INPUT DATA:
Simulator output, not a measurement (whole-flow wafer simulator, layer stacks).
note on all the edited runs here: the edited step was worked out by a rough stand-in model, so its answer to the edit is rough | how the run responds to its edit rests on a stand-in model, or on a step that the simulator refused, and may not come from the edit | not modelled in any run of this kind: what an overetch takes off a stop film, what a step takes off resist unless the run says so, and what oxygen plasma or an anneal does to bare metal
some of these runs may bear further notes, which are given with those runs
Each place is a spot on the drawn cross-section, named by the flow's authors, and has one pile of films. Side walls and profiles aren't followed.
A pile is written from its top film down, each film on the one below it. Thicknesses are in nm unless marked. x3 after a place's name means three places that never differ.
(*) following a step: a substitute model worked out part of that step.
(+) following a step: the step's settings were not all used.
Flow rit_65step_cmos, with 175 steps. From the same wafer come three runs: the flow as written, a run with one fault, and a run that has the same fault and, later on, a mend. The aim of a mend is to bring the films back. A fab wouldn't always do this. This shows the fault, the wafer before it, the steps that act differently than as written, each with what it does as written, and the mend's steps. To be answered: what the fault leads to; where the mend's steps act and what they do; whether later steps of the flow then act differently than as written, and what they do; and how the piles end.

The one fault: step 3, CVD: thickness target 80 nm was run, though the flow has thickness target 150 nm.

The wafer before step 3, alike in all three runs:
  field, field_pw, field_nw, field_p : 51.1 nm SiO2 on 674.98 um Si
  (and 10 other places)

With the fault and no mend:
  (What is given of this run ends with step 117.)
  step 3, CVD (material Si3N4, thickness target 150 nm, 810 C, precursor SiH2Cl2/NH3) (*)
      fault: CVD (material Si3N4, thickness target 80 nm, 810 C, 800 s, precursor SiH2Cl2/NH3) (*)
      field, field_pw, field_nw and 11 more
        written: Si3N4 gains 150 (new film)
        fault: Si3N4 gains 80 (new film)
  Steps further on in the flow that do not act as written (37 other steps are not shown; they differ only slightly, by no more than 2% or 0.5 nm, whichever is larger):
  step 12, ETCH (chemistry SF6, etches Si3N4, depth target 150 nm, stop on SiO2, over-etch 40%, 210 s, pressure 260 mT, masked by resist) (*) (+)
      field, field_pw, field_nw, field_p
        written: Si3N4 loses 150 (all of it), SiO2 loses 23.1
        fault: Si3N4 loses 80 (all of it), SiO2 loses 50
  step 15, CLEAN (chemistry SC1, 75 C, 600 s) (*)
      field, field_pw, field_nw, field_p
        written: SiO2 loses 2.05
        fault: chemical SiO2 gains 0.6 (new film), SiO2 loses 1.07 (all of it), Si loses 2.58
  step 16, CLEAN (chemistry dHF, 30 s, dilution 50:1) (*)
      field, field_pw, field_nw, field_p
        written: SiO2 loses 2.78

BRIEF:
What is needed is every line from the start of the entries through the line containing "A pile is written", returned word for word and nothing else.

EXERCISE OUTPUT:
Simulator output, not a measurement (whole-flow wafer simulator, layer stacks).
note on all the edited runs here: the edited step was worked out by a rough stand-in model, so its answer to the edit is rough | how the run responds to its edit rests on a stand-in model, or on a step that the simulator refused, and may not come from the edit | not modelled in any run of this kind: what an overetch takes off a stop film, what a step takes off resist unless the run says so, and what oxygen plasma or an anneal does to bare metal
some of these runs may bear further notes, which are given with those runs
Each place is a spot on the drawn cross-section, named by the flow's authors, and has one pile of films. Side walls and profiles aren't followed.
A pile is written from its top film down, each film on the one below it. Thicknesses are in nm unless marked. x3 after a place's name means three places that never differ.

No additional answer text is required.